^^^^^^^^^^^^^^^^

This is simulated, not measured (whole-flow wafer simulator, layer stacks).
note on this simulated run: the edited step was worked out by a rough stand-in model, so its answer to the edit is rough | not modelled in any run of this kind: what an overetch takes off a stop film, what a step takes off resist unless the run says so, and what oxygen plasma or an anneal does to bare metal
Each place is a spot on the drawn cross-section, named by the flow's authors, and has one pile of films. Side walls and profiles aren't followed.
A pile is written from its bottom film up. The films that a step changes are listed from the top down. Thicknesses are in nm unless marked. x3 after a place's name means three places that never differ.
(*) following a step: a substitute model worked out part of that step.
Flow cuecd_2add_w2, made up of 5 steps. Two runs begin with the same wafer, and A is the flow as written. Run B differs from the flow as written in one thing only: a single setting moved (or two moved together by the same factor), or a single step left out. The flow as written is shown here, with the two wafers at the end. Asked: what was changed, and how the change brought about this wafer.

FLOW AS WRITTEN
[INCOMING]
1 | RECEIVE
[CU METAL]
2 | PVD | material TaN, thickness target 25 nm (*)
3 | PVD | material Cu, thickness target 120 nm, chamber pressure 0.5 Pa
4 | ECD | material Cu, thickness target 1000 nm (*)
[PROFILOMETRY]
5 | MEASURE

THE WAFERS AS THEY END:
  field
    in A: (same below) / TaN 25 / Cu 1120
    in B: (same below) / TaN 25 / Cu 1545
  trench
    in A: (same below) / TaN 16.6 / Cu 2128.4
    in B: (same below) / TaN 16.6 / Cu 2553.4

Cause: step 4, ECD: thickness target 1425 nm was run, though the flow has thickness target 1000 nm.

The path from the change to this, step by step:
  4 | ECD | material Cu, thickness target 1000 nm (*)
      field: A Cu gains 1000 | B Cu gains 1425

^^^^^^^^^^^^^^^^

▶ **Assignment**
Copy back the listing above exactly, but only from the line with "in A: (same below) / TaN 25 / Cu 1120" through the line with "Cause: step 4, ECD: thickness", both ends included.

▶ **Written answer**
    in A: (same below) / TaN 25 / Cu 1120
    in B: (same below) / TaN 25 / Cu 1545
  trench
    in A: (same below) / TaN 16.6 / Cu 2128.4
    in B: (same below) / TaN 16.6 / Cu 2553.4

Cause: step 4, ECD: thickness target 1425 nm was run, though the flow has thickness target 1000 nm.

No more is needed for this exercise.